=== Extracted records ===

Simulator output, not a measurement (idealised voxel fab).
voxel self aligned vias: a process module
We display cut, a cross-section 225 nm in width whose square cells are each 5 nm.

===

* [Requirement] Which lines run from the first of the listing to the line containing "voxel self aligned vias: a process module"? Reproduce those exactly, both ends included.

* [Result]
Simulator output, not a measurement (idealised voxel fab).
voxel self aligned vias: a process module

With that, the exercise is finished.